Please transcribe exactly, and only, the lines of the data below between the line holding "some of these" and the line holding "The wafer is", inclusive.

Data shown:
========

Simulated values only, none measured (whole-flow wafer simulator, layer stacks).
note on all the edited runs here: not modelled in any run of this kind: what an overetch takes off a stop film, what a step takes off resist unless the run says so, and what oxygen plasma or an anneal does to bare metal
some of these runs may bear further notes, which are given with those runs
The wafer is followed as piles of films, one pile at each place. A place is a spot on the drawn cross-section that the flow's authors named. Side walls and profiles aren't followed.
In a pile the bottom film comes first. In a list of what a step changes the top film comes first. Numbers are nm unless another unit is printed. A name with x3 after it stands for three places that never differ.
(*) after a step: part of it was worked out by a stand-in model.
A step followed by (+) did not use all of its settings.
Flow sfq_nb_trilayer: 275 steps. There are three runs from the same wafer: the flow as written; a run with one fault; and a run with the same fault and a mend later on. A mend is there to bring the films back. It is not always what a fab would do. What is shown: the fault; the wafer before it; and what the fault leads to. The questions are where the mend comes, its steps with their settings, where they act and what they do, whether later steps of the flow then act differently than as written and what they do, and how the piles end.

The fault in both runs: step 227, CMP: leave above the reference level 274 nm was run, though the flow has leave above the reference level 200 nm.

========

Written answer:
some of these runs may bear further notes, which are given with those runs
The wafer is followed as piles of films, one pile at each place. A place is a spot on the drawn cross-section that the flow's authors named. Side walls and profiles aren't followed.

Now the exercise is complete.